• _Assigned task_: There is material below. Print exactly the lines starting at the line with "L084.4 | rie_diel-01, 1" and ending at the line with "L085.4 | rie_diel-02, 2", ends included, and no others.

==========

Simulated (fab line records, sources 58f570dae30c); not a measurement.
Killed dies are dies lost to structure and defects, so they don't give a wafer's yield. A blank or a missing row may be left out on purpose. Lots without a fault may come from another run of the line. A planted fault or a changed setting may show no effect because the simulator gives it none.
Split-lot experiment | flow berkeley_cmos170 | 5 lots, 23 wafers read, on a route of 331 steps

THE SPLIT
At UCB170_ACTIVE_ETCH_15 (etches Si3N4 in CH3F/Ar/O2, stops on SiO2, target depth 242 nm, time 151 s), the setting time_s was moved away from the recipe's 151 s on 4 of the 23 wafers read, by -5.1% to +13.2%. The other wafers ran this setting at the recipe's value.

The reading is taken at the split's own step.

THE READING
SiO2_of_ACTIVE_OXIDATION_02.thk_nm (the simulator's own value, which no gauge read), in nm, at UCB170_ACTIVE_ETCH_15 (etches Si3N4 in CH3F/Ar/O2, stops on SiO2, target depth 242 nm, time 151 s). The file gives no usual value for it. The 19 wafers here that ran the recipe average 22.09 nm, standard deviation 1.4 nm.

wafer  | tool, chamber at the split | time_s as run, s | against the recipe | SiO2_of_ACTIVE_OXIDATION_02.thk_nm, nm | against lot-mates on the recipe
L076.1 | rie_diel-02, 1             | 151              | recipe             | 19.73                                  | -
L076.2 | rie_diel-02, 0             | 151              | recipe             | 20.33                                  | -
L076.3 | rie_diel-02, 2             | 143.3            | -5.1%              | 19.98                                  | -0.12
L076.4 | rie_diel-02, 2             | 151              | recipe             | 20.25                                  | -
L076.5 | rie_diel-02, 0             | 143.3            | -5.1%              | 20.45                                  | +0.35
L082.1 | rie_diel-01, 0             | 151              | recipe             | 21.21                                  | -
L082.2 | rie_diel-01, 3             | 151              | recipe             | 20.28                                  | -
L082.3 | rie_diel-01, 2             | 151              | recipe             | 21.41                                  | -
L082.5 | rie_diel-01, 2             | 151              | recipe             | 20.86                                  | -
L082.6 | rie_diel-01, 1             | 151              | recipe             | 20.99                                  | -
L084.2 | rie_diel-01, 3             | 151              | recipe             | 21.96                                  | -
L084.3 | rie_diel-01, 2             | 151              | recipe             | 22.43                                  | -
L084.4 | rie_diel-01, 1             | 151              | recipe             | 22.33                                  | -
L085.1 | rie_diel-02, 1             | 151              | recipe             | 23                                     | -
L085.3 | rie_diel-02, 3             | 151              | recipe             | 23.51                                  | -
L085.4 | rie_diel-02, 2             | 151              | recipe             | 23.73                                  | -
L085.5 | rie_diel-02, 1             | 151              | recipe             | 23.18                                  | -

==========

• _Problem solution_:
L084.4 | rie_diel-01, 1             | 151              | recipe             | 22.33                                  | -
L085.1 | rie_diel-02, 1             | 151              | recipe             | 23                                     | -
L085.3 | rie_diel-02, 3             | 151              | recipe             | 23.51                                  | -
L085.4 | rie_diel-02, 2             | 151              | recipe             | 23.73                                  | -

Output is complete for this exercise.